********
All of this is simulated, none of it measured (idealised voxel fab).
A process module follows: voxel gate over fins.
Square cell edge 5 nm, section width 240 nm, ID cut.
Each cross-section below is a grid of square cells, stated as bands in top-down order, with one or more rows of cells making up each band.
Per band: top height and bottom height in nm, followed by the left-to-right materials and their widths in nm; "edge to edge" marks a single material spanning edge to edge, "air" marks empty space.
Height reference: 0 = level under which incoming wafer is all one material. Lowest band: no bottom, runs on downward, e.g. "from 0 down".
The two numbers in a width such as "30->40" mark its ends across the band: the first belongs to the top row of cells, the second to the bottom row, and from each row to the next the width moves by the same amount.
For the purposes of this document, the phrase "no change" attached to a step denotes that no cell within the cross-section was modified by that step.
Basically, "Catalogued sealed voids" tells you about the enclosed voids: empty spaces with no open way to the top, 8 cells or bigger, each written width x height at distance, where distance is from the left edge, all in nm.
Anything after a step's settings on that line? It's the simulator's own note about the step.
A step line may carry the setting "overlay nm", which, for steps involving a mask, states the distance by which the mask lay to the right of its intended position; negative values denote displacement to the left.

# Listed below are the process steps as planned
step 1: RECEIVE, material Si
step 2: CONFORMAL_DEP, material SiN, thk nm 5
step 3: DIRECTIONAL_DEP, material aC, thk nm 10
********

When the line containing "A step line" is reached, include it and stop. Until then, output each line of the entries exactly as given, starting from the first.

All of this is simulated, none of it measured (idealised voxel fab).
A process module follows: voxel gate over fins.
Square cell edge 5 nm, section width 240 nm, ID cut.
Each cross-section below is a grid of square cells, stated as bands in top-down order, with one or more rows of cells making up each band.
Per band: top height and bottom height in nm, followed by the left-to-right materials and their widths in nm; "edge to edge" marks a single material spanning edge to edge, "air" marks empty space.
Height reference: 0 = level under which incoming wafer is all one material. Lowest band: no bottom, runs on downward, e.g. "from 0 down".
The two numbers in a width such as "30->40" mark its ends across the band: the first belongs to the top row of cells, the second to the bottom row, and from each row to the next the width moves by the same amount.
For the purposes of this document, the phrase "no change" attached to a step denotes that no cell within the cross-section was modified by that step.
Basically, "Catalogued sealed voids" tells you about the enclosed voids: empty spaces with no open way to the top, 8 cells or bigger, each written width x height at distance, where distance is from the left edge, all in nm.
Anything after a step's settings on that line? It's the simulator's own note about the step.
A step line may carry the setting "overlay nm", which, for steps involving a mask, states the distance by which the mask lay to the right of its intended position; negative values denote displacement to the left.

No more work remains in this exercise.